[Listed records]

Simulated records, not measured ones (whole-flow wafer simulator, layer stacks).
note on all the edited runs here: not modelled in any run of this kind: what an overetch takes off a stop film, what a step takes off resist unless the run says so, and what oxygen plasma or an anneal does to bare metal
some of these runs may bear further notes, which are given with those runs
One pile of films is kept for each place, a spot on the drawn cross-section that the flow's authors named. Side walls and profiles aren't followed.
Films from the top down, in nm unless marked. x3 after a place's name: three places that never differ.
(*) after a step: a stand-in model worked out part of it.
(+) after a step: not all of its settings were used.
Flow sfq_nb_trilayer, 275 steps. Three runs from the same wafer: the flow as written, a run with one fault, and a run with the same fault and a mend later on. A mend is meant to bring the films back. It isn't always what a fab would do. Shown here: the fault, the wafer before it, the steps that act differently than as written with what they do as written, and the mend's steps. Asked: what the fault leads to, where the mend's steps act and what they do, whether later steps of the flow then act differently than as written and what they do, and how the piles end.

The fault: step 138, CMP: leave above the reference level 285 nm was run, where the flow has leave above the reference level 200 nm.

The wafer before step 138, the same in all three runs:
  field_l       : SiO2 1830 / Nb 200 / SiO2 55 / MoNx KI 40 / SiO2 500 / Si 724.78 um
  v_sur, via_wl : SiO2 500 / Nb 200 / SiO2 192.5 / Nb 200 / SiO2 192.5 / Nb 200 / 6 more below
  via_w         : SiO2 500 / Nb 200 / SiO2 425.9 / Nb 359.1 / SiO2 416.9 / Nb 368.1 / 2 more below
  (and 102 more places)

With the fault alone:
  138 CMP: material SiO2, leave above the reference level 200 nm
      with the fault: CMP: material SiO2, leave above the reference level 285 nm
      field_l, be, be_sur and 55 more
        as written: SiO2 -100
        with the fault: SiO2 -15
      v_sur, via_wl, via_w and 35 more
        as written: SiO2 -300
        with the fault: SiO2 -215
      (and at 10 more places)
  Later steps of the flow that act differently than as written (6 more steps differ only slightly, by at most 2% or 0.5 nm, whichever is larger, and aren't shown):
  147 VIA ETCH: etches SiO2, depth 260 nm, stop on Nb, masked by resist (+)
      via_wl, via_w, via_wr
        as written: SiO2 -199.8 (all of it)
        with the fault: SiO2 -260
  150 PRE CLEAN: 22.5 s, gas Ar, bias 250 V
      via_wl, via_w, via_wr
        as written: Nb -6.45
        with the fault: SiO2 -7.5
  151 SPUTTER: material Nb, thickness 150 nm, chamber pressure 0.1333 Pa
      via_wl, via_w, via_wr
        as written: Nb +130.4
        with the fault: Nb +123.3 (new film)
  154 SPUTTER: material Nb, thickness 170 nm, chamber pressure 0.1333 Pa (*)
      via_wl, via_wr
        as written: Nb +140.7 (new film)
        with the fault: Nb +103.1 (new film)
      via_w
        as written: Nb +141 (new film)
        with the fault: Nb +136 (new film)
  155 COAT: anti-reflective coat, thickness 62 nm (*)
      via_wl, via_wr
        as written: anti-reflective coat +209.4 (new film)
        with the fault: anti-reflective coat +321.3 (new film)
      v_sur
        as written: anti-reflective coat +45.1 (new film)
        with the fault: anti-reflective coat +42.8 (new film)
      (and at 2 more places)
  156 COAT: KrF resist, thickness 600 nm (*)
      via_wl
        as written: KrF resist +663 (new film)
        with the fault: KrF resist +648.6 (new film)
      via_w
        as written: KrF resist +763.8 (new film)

[/Listed records]

*Exercise*:
Extract exactly the leading lines of the data, stopping at and including the line with "Films from the".

*Task solution*:
Simulated records, not measured ones (whole-flow wafer simulator, layer stacks).
note on all the edited runs here: not modelled in any run of this kind: what an overetch takes off a stop film, what a step takes off resist unless the run says so, and what oxygen plasma or an anneal does to bare metal
some of these runs may bear further notes, which are given with those runs
One pile of films is kept for each place, a spot on the drawn cross-section that the flow's authors named. Side walls and profiles aren't followed.
Films from the top down, in nm unless marked. x3 after a place's name: three places that never differ.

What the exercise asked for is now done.